→ **GIVEN ENTRIES**
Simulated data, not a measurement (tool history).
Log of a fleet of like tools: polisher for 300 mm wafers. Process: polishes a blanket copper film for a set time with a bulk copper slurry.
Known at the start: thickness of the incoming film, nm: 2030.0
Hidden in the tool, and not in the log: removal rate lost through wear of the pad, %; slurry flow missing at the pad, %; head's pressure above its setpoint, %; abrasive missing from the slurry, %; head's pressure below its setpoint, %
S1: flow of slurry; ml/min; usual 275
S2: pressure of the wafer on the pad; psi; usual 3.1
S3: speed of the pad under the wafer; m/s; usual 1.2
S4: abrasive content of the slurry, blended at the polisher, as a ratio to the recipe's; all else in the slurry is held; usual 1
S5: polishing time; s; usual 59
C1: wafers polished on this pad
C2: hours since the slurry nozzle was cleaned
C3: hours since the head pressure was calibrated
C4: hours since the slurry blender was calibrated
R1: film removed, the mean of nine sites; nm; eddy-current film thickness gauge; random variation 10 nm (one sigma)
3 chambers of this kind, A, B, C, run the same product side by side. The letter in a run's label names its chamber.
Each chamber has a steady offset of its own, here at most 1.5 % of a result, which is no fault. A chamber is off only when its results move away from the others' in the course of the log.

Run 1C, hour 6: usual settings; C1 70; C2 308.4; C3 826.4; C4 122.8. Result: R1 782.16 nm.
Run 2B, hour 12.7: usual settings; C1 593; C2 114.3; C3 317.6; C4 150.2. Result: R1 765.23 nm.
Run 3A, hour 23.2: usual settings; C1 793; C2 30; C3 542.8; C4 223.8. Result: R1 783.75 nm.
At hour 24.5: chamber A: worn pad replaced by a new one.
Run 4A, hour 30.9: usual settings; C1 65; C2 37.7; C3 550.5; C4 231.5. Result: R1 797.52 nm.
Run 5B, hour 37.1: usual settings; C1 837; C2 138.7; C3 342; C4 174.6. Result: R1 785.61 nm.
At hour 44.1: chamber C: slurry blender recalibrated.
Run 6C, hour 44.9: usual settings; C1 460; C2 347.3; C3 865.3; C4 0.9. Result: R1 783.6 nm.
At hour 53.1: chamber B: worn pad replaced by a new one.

→ **REQUIREMENT**
Give back exactly the lines above, from the line containing "Run 5B, hour" through the line containing "Run 6C, hour", with both end lines and nothing more.

→ **EXERCISE SOLUTION**
Run 5B, hour 37.1: usual settings; C1 837; C2 138.7; C3 342; C4 174.6. Result: R1 785.61 nm.
At hour 44.1: chamber C: slurry blender recalibrated.
Run 6C, hour 44.9: usual settings; C1 460; C2 347.3; C3 865.3; C4 0.9. Result: R1 783.6 nm.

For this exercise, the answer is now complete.